(RECORD EXCERPTS begins)

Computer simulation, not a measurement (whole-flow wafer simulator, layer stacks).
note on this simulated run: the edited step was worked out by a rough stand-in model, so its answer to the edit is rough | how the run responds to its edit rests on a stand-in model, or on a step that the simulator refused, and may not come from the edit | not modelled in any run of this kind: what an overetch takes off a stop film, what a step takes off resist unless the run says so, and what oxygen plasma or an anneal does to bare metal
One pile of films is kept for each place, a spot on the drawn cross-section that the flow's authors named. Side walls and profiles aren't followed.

(RECORD EXCERPTS ends)

#### [WORK TASK]
What you should produce is an exact copy of the records above.

#### [WRITTEN REPLY]
Computer simulation, not a measurement (whole-flow wafer simulator, layer stacks).
note on this simulated run: the edited step was worked out by a rough stand-in model, so its answer to the edit is rough | how the run responds to its edit rests on a stand-in model, or on a step that the simulator refused, and may not come from the edit | not modelled in any run of this kind: what an overetch takes off a stop film, what a step takes off resist unless the run says so, and what oxygen plasma or an anneal does to bare metal
One pile of films is kept for each place, a spot on the drawn cross-section that the flow's authors named. Side walls and profiles aren't followed.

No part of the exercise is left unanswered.